▸ **WORK ORDER**
Please output the section of the listing below that opens with the line containing "The wafer is" and closes with the line containing "A step followed", exactly and with nothing else.

▸ **RECORDS SHOWN**
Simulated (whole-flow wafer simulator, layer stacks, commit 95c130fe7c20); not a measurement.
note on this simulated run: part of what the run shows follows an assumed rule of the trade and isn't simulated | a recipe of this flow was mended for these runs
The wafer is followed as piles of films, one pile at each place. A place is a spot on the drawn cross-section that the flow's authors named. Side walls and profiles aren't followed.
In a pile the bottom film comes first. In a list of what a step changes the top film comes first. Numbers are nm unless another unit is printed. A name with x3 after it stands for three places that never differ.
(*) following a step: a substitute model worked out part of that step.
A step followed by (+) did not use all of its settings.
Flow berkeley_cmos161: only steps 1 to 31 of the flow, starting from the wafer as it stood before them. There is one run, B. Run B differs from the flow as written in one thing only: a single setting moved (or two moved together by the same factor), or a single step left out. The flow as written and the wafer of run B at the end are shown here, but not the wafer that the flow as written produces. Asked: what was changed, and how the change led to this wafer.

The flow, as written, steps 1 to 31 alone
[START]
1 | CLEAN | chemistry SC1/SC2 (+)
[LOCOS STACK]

▸ **PROBLEM SOLUTION**
The wafer is followed as piles of films, one pile at each place. A place is a spot on the drawn cross-section that the flow's authors named. Side walls and profiles aren't followed.
In a pile the bottom film comes first. In a list of what a step changes the top film comes first. Numbers are nm unless another unit is printed. A name with x3 after it stands for three places that never differ.
(*) following a step: a substitute model worked out part of that step.
A step followed by (+) did not use all of its settings.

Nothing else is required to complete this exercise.